------------------------------

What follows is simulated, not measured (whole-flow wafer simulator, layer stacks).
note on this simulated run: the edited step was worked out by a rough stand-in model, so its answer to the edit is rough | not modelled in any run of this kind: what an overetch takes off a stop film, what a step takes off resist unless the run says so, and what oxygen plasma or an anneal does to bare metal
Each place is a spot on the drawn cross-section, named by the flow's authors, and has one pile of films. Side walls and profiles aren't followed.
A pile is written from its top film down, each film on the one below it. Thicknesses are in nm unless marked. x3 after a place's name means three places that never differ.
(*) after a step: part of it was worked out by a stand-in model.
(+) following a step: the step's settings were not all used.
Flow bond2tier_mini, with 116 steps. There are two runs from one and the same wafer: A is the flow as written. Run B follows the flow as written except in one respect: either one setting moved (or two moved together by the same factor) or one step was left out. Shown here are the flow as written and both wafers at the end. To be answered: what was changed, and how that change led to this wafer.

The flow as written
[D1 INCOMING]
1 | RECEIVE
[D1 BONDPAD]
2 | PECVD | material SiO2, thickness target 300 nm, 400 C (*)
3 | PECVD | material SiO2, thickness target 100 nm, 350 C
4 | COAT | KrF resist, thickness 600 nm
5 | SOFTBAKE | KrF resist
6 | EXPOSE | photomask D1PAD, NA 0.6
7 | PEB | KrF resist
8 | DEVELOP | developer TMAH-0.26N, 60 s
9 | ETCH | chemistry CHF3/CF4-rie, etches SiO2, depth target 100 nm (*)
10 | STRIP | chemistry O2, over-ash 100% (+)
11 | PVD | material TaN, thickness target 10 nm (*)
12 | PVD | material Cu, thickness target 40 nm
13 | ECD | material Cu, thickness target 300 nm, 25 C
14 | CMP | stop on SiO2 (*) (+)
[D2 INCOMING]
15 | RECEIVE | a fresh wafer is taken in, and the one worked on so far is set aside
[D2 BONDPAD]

------------------------------

* _Assigned task_: Lines from the start of the material above through the line containing "note on this" are to be duplicated exactly, and only those.

* _Solution_:
What follows is simulated, not measured (whole-flow wafer simulator, layer stacks).
note on this simulated run: the edited step was worked out by a rough stand-in model, so its answer to the edit is rough | not modelled in any run of this kind: what an overetch takes off a stop film, what a step takes off resist unless the run says so, and what oxygen plasma or an anneal does to bare metal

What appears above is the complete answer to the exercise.